**Work instruction**
Print every line of the material exactly.

**Supplied information**
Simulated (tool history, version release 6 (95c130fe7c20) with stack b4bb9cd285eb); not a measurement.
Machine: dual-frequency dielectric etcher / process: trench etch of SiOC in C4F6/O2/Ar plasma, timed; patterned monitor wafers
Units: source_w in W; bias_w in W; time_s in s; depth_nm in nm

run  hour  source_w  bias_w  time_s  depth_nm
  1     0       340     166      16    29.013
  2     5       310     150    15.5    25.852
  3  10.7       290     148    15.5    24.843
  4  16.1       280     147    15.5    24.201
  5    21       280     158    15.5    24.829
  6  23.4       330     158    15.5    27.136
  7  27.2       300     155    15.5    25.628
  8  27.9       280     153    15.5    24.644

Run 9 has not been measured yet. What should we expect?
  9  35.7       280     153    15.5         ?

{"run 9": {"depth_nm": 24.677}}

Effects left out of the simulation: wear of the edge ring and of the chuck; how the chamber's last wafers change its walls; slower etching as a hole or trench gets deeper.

**Written solution**
Simulated (tool history, version release 6 (95c130fe7c20) with stack b4bb9cd285eb); not a measurement.
Machine: dual-frequency dielectric etcher / process: trench etch of SiOC in C4F6/O2/Ar plasma, timed; patterned monitor wafers
Units: source_w in W; bias_w in W; time_s in s; depth_nm in nm

run  hour  source_w  bias_w  time_s  depth_nm
  1     0       340     166      16    29.013
  2     5       310     150    15.5    25.852
  3  10.7       290     148    15.5    24.843
  4  16.1       280     147    15.5    24.201
  5    21       280     158    15.5    24.829
  6  23.4       330     158    15.5    27.136
  7  27.2       300     155    15.5    25.628
  8  27.9       280     153    15.5    24.644

Run 9 has not been measured yet. What should we expect?
  9  35.7       280     153    15.5         ?

{"run 9": {"depth_nm": 24.677}}

Effects left out of the simulation: wear of the edge ring and of the chuck; how the chamber's last wafers change its walls; slower etching as a hole or trench gets deeper.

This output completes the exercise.